******************************

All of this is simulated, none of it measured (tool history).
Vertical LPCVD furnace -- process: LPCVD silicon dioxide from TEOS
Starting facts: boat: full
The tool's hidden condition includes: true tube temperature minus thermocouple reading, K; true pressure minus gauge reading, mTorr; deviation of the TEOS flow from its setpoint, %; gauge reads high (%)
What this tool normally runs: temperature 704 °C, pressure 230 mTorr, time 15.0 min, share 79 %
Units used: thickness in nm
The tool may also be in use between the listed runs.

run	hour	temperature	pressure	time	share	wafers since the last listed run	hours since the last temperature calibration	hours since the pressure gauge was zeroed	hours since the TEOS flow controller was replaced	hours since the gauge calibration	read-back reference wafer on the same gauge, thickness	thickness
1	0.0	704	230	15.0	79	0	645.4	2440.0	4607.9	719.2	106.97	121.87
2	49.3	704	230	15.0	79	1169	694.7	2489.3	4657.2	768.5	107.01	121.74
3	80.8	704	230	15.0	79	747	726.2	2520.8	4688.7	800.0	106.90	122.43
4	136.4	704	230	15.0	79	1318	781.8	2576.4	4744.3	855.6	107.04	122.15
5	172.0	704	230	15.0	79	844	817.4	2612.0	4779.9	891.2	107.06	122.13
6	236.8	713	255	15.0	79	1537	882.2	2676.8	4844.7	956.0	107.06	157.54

******************************

▶ Work instruction
Print the material in full, exactly as written.

▶ Exercise answer
All of this is simulated, none of it measured (tool history).
Vertical LPCVD furnace -- process: LPCVD silicon dioxide from TEOS
Starting facts: boat: full
The tool's hidden condition includes: true tube temperature minus thermocouple reading, K; true pressure minus gauge reading, mTorr; deviation of the TEOS flow from its setpoint, %; gauge reads high (%)
What this tool normally runs: temperature 704 °C, pressure 230 mTorr, time 15.0 min, share 79 %
Units used: thickness in nm
The tool may also be in use between the listed runs.

run	hour	temperature	pressure	time	share	wafers since the last listed run	hours since the last temperature calibration	hours since the pressure gauge was zeroed	hours since the TEOS flow controller was replaced	hours since the gauge calibration	read-back reference wafer on the same gauge, thickness	thickness
1	0.0	704	230	15.0	79	0	645.4	2440.0	4607.9	719.2	106.97	121.87
2	49.3	704	230	15.0	79	1169	694.7	2489.3	4657.2	768.5	107.01	121.74
3	80.8	704	230	15.0	79	747	726.2	2520.8	4688.7	800.0	106.90	122.43
4	136.4	704	230	15.0	79	1318	781.8	2576.4	4744.3	855.6	107.04	122.15
5	172.0	704	230	15.0	79	844	817.4	2612.0	4779.9	891.2	107.06	122.13
6	236.8	713	255	15.0	79	1537	882.2	2676.8	4844.7	956.0	107.06	157.54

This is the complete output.